LISTED ENTRIES
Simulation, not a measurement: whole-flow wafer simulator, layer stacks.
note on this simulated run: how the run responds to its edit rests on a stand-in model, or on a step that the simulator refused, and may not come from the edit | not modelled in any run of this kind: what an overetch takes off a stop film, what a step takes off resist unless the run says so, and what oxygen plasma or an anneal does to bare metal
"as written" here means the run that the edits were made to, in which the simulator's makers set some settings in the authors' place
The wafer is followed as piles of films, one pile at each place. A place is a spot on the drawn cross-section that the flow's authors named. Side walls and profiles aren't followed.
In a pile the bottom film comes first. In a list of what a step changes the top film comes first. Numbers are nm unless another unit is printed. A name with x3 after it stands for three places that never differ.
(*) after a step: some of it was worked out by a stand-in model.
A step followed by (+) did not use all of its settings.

ACTION ITEM
Retype the data in full, exactly.

TASK SOLUTION
Simulation, not a measurement: whole-flow wafer simulator, layer stacks.
note on this simulated run: how the run responds to its edit rests on a stand-in model, or on a step that the simulator refused, and may not come from the edit | not modelled in any run of this kind: what an overetch takes off a stop film, what a step takes off resist unless the run says so, and what oxygen plasma or an anneal does to bare metal
"as written" here means the run that the edits were made to, in which the simulator's makers set some settings in the authors' place
The wafer is followed as piles of films, one pile at each place. A place is a spot on the drawn cross-section that the flow's authors named. Side walls and profiles aren't followed.
In a pile the bottom film comes first. In a list of what a step changes the top film comes first. Numbers are nm unless another unit is printed. A name with x3 after it stands for three places that never differ.
(*) after a step: some of it was worked out by a stand-in model.
A step followed by (+) did not use all of its settings.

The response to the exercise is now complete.